→ Activity
From the entries that follow, reproduce exactly and only the lines from the line with "13 | SOLV CLEAN (*)" to the line with "17 | SOFTBAKE | KrF resist", endpoints included.

(Supplied records Opens)

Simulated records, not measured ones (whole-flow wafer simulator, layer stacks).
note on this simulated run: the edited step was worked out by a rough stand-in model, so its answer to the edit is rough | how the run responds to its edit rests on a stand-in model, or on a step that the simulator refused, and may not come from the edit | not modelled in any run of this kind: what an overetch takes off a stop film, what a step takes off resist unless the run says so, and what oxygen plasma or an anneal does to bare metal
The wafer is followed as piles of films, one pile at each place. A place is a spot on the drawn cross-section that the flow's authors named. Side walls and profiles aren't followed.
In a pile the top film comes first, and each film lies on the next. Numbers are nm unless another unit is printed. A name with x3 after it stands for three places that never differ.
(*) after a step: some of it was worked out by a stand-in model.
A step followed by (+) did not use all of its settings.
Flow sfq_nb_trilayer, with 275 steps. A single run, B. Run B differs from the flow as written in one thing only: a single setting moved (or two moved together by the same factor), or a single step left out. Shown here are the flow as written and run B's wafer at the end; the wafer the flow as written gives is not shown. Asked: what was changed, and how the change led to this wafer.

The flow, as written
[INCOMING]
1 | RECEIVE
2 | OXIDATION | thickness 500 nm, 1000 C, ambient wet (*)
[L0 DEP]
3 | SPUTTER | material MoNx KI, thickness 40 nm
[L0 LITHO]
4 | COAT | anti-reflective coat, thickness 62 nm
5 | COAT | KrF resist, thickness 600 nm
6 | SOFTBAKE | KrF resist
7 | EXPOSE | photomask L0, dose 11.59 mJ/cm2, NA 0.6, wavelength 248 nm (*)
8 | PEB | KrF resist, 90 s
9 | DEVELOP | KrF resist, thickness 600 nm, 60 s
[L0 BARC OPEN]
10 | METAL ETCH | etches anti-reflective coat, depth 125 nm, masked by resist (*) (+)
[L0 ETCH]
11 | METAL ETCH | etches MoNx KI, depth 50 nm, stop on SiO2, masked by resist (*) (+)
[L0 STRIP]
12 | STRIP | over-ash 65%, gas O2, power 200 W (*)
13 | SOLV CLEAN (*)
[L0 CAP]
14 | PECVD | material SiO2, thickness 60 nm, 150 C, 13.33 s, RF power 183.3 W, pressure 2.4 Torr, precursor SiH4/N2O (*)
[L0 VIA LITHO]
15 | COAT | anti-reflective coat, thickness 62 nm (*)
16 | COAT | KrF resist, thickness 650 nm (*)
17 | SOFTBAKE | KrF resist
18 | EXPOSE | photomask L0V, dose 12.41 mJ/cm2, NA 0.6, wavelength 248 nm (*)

(Supplied records Closes)

→ Response area
13 | SOLV CLEAN (*)
[L0 CAP]
14 | PECVD | material SiO2, thickness 60 nm, 150 C, 13.33 s, RF power 183.3 W, pressure 2.4 Torr, precursor SiH4/N2O (*)
[L0 VIA LITHO]
15 | COAT | anti-reflective coat, thickness 62 nm (*)
16 | COAT | KrF resist, thickness 650 nm (*)
17 | SOFTBAKE | KrF resist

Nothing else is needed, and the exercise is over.